# EXTRACTED MATERIAL
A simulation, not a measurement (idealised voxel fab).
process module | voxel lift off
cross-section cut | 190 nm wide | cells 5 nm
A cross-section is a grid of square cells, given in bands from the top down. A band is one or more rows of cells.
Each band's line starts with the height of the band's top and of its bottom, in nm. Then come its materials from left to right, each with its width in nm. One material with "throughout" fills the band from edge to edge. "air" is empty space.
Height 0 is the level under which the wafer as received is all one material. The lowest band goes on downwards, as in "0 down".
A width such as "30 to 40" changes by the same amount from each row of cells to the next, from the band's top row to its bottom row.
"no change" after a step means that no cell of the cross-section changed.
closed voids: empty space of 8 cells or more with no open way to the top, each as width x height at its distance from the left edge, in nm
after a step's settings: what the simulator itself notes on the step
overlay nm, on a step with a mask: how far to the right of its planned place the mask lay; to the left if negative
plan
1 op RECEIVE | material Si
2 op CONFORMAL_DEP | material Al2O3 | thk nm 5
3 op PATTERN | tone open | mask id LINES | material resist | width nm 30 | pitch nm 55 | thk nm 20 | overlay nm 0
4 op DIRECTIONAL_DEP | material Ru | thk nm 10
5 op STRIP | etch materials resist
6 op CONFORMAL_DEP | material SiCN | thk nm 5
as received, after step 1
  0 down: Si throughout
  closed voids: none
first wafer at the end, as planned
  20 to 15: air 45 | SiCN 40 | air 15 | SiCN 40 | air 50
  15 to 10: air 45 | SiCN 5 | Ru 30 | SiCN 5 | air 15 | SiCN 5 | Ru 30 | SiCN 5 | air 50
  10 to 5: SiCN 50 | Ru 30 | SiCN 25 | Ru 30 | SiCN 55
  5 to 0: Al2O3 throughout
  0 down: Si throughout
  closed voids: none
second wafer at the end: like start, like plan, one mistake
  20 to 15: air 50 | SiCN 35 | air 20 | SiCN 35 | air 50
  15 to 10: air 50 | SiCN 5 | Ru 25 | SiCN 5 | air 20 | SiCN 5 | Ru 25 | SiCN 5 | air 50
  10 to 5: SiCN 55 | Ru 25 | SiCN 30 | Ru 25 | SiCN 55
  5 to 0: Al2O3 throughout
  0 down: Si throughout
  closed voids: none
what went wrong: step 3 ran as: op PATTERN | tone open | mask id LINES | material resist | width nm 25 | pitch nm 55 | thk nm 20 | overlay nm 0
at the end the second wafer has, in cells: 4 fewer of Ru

# REQUIREMENT
Begin with the first line of the records and finish with the line containing "the cross-section changed.". Reproduce those lines exactly, both ends included, and nothing else.

# YOUR RESPONSE
A simulation, not a measurement (idealised voxel fab).
process module | voxel lift off
cross-section cut | 190 nm wide | cells 5 nm
A cross-section is a grid of square cells, given in bands from the top down. A band is one or more rows of cells.
Each band's line starts with the height of the band's top and of its bottom, in nm. Then come its materials from left to right, each with its width in nm. One material with "throughout" fills the band from edge to edge. "air" is empty space.
Height 0 is the level under which the wafer as received is all one material. The lowest band goes on downwards, as in "0 down".
A width such as "30 to 40" changes by the same amount from each row of cells to the next, from the band's top row to its bottom row.
"no change" after a step means that no cell of the cross-section changed.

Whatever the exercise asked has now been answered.